**Action item**
Exactly as written, return every line of the data below.

*** Begin section ***

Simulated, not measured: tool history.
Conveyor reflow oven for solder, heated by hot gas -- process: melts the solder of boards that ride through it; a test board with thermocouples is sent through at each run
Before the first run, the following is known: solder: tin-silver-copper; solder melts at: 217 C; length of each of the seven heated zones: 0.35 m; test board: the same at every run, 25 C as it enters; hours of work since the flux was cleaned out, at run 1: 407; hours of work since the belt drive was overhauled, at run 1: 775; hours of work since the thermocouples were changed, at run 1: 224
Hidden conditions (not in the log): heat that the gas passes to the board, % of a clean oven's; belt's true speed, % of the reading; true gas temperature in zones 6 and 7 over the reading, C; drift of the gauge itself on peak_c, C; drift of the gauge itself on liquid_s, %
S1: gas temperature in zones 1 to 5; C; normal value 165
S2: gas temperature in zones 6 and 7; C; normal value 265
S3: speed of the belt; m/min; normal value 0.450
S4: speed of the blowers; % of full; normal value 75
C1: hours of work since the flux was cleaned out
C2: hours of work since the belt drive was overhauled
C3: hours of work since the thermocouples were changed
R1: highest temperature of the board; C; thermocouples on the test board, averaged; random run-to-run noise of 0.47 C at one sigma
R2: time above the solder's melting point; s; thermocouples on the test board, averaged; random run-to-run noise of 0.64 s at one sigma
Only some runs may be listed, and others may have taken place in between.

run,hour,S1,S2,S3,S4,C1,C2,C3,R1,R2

*** End section ***

**Task response**
Simulated, not measured: tool history.
Conveyor reflow oven for solder, heated by hot gas -- process: melts the solder of boards that ride through it; a test board with thermocouples is sent through at each run
Before the first run, the following is known: solder: tin-silver-copper; solder melts at: 217 C; length of each of the seven heated zones: 0.35 m; test board: the same at every run, 25 C as it enters; hours of work since the flux was cleaned out, at run 1: 407; hours of work since the belt drive was overhauled, at run 1: 775; hours of work since the thermocouples were changed, at run 1: 224
Hidden conditions (not in the log): heat that the gas passes to the board, % of a clean oven's; belt's true speed, % of the reading; true gas temperature in zones 6 and 7 over the reading, C; drift of the gauge itself on peak_c, C; drift of the gauge itself on liquid_s, %
S1: gas temperature in zones 1 to 5; C; normal value 165
S2: gas temperature in zones 6 and 7; C; normal value 265
S3: speed of the belt; m/min; normal value 0.450
S4: speed of the blowers; % of full; normal value 75
C1: hours of work since the flux was cleaned out
C2: hours of work since the belt drive was overhauled
C3: hours of work since the thermocouples were changed
R1: highest temperature of the board; C; thermocouples on the test board, averaged; random run-to-run noise of 0.47 C at one sigma
R2: time above the solder's melting point; s; thermocouples on the test board, averaged; random run-to-run noise of 0.64 s at one sigma
Only some runs may be listed, and others may have taken place in between.

run,hour,S1,S2,S3,S4,C1,C2,C3,R1,R2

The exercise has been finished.